#### Data extracts
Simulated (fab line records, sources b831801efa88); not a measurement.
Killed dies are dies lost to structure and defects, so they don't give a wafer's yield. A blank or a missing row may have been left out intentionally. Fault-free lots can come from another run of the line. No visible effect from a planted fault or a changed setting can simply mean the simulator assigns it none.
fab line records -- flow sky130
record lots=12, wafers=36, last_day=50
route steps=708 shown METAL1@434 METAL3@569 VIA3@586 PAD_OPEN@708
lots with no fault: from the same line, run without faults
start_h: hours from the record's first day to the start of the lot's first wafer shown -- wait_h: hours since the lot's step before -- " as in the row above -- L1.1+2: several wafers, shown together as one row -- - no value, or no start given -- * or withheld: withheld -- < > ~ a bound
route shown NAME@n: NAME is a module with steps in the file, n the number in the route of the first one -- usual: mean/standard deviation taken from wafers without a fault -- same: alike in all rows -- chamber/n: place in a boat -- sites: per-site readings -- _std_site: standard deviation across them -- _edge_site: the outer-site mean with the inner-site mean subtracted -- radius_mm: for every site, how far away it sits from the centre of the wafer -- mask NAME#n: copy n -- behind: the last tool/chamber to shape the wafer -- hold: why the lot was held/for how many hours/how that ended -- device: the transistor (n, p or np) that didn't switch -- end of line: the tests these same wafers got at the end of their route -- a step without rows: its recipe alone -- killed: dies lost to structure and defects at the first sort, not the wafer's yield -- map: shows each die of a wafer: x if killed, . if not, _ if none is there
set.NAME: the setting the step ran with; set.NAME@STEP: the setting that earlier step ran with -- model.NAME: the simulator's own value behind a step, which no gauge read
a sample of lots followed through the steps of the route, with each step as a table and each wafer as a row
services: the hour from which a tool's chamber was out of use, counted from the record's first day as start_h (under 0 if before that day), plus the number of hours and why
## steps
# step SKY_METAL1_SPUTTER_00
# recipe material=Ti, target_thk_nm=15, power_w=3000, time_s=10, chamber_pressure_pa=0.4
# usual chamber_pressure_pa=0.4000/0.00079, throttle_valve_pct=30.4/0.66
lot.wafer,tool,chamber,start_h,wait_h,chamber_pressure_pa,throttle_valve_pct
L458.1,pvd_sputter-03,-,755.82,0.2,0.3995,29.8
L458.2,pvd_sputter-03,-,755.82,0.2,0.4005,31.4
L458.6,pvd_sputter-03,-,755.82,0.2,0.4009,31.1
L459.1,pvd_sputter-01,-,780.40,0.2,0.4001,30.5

#### Work item
In the listing above, find the line with "lots with no" and the line with "start_h: hours from", then print exactly those lines and every line between them.

#### Answer space
lots with no fault: from the same line, run without faults
start_h: hours from the record's first day to the start of the lot's first wafer shown -- wait_h: hours since the lot's step before -- " as in the row above -- L1.1+2: several wafers, shown together as one row -- - no value, or no start given -- * or withheld: withheld -- < > ~ a bound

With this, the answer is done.